(EXERCISE):
Only one stretch of the data below is wanted: the lines starting at the one with "Size (nm) |" and ending at the one with "Quantity | Unit | Reading", both included, given again exactly.

─── INFORMATION SUPPLIED

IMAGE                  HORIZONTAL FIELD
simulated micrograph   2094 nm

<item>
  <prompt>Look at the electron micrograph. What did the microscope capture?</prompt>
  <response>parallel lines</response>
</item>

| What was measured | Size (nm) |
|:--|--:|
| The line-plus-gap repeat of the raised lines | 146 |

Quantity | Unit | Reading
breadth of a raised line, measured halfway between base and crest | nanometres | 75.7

──────

(EXERCISE SOLUTION):
| What was measured | Size (nm) |
|:--|--:|
| The line-plus-gap repeat of the raised lines | 146 |

Quantity | Unit | Reading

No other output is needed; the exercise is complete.